Extracted entries START

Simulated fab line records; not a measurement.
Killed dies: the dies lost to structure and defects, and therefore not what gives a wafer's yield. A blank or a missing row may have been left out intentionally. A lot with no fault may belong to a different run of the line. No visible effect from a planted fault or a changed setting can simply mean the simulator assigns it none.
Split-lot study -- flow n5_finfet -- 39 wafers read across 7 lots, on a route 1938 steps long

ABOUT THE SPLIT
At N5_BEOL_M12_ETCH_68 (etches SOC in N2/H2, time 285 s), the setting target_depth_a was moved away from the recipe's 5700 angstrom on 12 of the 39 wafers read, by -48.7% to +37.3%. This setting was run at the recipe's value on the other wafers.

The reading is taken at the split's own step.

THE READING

Extracted entries END

■ **Exercise**: Repeat all of the data shown above, exactly as it appears.

■ **Task result**:
Simulated fab line records; not a measurement.
Killed dies: the dies lost to structure and defects, and therefore not what gives a wafer's yield. A blank or a missing row may have been left out intentionally. A lot with no fault may belong to a different run of the line. No visible effect from a planted fault or a changed setting can simply mean the simulator assigns it none.
Split-lot study -- flow n5_finfet -- 39 wafers read across 7 lots, on a route 1938 steps long

ABOUT THE SPLIT
At N5_BEOL_M12_ETCH_68 (etches SOC in N2/H2, time 285 s), the setting target_depth_a was moved away from the recipe's 5700 angstrom on 12 of the 39 wafers read, by -48.7% to +37.3%. This setting was run at the recipe's value on the other wafers.

The reading is taken at the split's own step.

THE READING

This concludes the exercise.